═══ Study material

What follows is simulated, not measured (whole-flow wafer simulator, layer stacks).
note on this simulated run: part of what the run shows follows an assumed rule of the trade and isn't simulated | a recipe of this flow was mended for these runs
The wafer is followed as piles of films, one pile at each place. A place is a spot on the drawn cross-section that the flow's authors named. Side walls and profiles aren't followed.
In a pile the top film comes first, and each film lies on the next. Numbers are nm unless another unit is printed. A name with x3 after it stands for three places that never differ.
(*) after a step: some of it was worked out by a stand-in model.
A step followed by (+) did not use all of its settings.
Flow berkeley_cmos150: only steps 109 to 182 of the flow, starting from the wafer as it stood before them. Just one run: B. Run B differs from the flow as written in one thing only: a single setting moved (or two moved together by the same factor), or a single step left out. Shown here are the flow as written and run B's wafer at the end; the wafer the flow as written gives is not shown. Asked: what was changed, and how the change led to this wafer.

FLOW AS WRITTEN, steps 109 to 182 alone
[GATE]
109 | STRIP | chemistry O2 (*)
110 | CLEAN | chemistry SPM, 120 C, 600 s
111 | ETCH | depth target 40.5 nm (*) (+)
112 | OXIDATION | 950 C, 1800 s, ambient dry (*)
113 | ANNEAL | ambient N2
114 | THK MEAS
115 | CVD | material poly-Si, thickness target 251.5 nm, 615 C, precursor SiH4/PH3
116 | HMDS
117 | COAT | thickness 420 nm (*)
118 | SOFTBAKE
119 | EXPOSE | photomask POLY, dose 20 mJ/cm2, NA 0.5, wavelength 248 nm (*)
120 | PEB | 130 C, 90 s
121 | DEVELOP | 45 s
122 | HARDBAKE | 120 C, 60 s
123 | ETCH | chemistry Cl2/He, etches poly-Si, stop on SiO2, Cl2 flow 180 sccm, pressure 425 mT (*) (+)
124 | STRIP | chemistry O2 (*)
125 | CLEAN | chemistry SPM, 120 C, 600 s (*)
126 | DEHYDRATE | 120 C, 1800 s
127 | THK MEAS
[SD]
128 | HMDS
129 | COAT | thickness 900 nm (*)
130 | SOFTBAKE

══════

Action item:
Exact copies of the lines from the start of the data up to the line holding "The wafer is", both included, are all that is needed.

Answer area:
What follows is simulated, not measured (whole-flow wafer simulator, layer stacks).
note on this simulated run: part of what the run shows follows an assumed rule of the trade and isn't simulated | a recipe of this flow was mended for these runs
The wafer is followed as piles of films, one pile at each place. A place is a spot on the drawn cross-section that the flow's authors named. Side walls and profiles aren't followed.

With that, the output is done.